__________

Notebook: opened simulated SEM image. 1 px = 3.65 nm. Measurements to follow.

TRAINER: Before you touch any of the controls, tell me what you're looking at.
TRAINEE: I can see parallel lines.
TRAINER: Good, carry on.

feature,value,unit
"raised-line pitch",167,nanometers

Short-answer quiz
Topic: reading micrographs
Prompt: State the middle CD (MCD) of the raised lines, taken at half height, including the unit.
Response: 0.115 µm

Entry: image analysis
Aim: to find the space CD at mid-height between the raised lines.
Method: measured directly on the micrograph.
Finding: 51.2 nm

__________

■ REQUIRED ACTION
Print the records again in their entirety, character for character.

■ EXERCISE ANSWER
Notebook: opened simulated SEM image. 1 px = 3.65 nm. Measurements to follow.

TRAINER: Before you touch any of the controls, tell me what you're looking at.
TRAINEE: I can see parallel lines.
TRAINER: Good, carry on.

feature,value,unit
"raised-line pitch",167,nanometers

Short-answer quiz
Topic: reading micrographs
Prompt: State the middle CD (MCD) of the raised lines, taken at half height, including the unit.
Response: 0.115 µm

Entry: image analysis
Aim: to find the space CD at mid-height between the raised lines.
Method: measured directly on the micrograph.
Finding: 51.2 nm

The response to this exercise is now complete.